REQUIREMENT
All lines from the opening of the data to the line containing "route steps=1938 shown" must be returned unchanged, and only those lines.

>>>

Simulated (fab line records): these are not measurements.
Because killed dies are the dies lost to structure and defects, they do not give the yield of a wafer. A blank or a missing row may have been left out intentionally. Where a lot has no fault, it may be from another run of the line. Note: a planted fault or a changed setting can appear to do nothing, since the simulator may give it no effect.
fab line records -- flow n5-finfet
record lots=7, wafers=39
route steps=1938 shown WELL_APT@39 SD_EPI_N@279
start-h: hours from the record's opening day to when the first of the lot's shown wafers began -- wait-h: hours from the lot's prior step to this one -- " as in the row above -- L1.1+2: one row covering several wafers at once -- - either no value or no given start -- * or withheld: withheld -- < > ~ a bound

<<<

TASK RESULT
Simulated (fab line records): these are not measurements.
Because killed dies are the dies lost to structure and defects, they do not give the yield of a wafer. A blank or a missing row may have been left out intentionally. Where a lot has no fault, it may be from another run of the line. Note: a planted fault or a changed setting can appear to do nothing, since the simulator may give it no effect.
fab line records -- flow n5-finfet
record lots=7, wafers=39
route steps=1938 shown WELL_APT@39 SD_EPI_N@279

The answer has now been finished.